SUPPLIED ENTRIES ->

------------------------------

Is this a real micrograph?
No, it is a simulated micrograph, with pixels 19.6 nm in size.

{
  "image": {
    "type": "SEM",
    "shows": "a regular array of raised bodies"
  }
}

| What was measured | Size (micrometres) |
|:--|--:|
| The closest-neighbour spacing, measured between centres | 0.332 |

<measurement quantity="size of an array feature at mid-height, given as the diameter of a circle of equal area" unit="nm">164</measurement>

------------------------------

WORK REQUEST ->
Within the data above, the lines from the one with "Size (micrometres) |" to the one with "centres | 0.332 |" must be repeated exactly; no other line belongs in the answer.

EXERCISE OUTPUT ->
| What was measured | Size (micrometres) |
|:--|--:|
| The closest-neighbour spacing, measured between centres | 0.332 |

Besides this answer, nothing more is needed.